--- WORK INSTRUCTION ---
Could you reproduce the lines below from the one with "R2: thickness taken" through the one with "Units: liquid_c in"? Keep both ends and add nothing.

--- EXTRACTED RECORDS ---
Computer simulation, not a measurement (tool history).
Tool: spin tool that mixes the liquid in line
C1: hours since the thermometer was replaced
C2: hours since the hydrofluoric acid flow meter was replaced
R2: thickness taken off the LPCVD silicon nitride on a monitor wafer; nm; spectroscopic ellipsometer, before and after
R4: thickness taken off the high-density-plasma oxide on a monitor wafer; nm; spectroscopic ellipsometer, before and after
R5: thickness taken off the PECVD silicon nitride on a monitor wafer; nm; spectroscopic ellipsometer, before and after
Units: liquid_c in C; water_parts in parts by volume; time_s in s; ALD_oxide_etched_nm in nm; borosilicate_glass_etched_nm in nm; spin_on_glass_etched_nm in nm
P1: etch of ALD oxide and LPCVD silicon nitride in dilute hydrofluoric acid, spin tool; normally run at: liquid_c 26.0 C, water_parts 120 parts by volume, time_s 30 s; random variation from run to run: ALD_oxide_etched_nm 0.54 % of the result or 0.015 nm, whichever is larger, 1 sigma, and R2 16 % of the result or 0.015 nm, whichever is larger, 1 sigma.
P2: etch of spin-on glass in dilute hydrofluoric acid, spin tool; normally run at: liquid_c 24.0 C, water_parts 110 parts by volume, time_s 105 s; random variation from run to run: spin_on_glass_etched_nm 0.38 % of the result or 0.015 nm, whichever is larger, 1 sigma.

--- SOLUTION ---
R2: thickness taken off the LPCVD silicon nitride on a monitor wafer; nm; spectroscopic ellipsometer, before and after
R4: thickness taken off the high-density-plasma oxide on a monitor wafer; nm; spectroscopic ellipsometer, before and after
R5: thickness taken off the PECVD silicon nitride on a monitor wafer; nm; spectroscopic ellipsometer, before and after
Units: liquid_c in C; water_parts in parts by volume; time_s in s; ALD_oxide_etched_nm in nm; borosilicate_glass_etched_nm in nm; spin_on_glass_etched_nm in nm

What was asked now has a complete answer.